+===+

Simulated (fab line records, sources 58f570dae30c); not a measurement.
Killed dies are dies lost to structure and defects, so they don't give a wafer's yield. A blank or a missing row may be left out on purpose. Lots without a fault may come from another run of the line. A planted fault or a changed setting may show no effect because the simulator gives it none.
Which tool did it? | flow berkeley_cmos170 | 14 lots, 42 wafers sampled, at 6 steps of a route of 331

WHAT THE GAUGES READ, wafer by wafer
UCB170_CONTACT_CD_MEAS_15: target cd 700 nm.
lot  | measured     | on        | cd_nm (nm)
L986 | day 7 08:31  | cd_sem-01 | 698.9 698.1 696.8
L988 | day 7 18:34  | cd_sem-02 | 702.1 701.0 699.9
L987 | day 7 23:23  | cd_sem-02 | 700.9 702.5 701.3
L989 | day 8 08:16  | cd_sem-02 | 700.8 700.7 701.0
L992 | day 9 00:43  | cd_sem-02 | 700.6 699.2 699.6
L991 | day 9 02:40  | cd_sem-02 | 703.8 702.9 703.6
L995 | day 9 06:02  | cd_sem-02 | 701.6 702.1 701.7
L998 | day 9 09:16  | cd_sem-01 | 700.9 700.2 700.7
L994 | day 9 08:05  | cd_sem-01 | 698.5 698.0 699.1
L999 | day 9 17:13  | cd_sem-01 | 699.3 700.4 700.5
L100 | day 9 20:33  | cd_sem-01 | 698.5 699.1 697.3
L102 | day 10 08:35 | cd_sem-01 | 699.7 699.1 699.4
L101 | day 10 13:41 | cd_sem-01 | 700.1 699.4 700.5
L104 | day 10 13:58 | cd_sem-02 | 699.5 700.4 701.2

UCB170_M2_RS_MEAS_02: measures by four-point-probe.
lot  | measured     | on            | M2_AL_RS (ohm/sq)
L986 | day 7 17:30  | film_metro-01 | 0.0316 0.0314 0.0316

+===+

Beginning with the line holding "WHAT THE GAUGES READ, wafer by wafer" and ending with the line holding "L992 | day 9", write out the stretch of material above exactly; add no further lines.

WHAT THE GAUGES READ, wafer by wafer
UCB170_CONTACT_CD_MEAS_15: target cd 700 nm.
lot  | measured     | on        | cd_nm (nm)
L986 | day 7 08:31  | cd_sem-01 | 698.9 698.1 696.8
L988 | day 7 18:34  | cd_sem-02 | 702.1 701.0 699.9
L987 | day 7 23:23  | cd_sem-02 | 700.9 702.5 701.3
L989 | day 8 08:16  | cd_sem-02 | 700.8 700.7 701.0
L992 | day 9 00:43  | cd_sem-02 | 700.6 699.2 699.6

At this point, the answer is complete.